▶ _Work request_
Transcription should be exact. Include all entries.

▶ _Data extracts_
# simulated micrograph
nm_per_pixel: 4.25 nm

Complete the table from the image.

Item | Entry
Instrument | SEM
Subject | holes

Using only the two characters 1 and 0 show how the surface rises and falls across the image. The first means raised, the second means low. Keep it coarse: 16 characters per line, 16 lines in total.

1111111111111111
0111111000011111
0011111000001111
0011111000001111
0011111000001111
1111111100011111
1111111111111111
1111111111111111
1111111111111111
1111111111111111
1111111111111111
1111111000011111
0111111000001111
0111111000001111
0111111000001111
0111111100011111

▶ _Task solution_
# simulated micrograph
nm_per_pixel: 4.25 nm

Complete the table from the image.

Item | Entry
Instrument | SEM
Subject | holes

Using only the two characters 1 and 0 show how the surface rises and falls across the image. The first means raised, the second means low. Keep it coarse: 16 characters per line, 16 lines in total.

1111111111111111
0111111000011111
0011111000001111
0011111000001111
0011111000001111
1111111100011111
1111111111111111
1111111111111111
1111111111111111
1111111111111111
1111111111111111
1111111000011111
0111111000001111
0111111000001111
0111111000001111
0111111100011111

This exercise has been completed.